# Entries supplied
• • • • •
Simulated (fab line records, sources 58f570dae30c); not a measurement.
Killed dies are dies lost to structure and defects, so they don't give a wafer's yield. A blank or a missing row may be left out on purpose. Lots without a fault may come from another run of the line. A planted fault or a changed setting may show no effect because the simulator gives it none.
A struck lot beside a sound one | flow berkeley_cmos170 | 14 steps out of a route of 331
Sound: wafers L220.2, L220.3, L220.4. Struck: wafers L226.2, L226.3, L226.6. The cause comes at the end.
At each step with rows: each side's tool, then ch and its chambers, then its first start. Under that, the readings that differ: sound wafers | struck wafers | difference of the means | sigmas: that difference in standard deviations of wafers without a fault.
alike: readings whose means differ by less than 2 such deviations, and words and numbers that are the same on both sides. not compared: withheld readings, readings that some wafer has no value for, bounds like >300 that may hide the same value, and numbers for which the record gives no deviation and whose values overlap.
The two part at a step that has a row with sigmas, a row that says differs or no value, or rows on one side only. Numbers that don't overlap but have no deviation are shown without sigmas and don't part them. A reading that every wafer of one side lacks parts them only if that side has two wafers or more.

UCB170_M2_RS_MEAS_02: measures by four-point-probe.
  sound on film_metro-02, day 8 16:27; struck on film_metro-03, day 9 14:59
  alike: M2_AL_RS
• • • • •

# Work item
Give the listing once more, unchanged in every line.

# Task result
Simulated (fab line records, sources 58f570dae30c); not a measurement.
Killed dies are dies lost to structure and defects, so they don't give a wafer's yield. A blank or a missing row may be left out on purpose. Lots without a fault may come from another run of the line. A planted fault or a changed setting may show no effect because the simulator gives it none.
A struck lot beside a sound one | flow berkeley_cmos170 | 14 steps out of a route of 331
Sound: wafers L220.2, L220.3, L220.4. Struck: wafers L226.2, L226.3, L226.6. The cause comes at the end.
At each step with rows: each side's tool, then ch and its chambers, then its first start. Under that, the readings that differ: sound wafers | struck wafers | difference of the means | sigmas: that difference in standard deviations of wafers without a fault.
alike: readings whose means differ by less than 2 such deviations, and words and numbers that are the same on both sides. not compared: withheld readings, readings that some wafer has no value for, bounds like >300 that may hide the same value, and numbers for which the record gives no deviation and whose values overlap.
The two part at a step that has a row with sigmas, a row that says differs or no value, or rows on one side only. Numbers that don't overlap but have no deviation are shown without sigmas and don't part them. A reading that every wafer of one side lacks parts them only if that side has two wafers or more.

UCB170_M2_RS_MEAS_02: measures by four-point-probe.
  sound on film_metro-02, day 8 16:27; struck on film_metro-03, day 9 14:59
  alike: M2_AL_RS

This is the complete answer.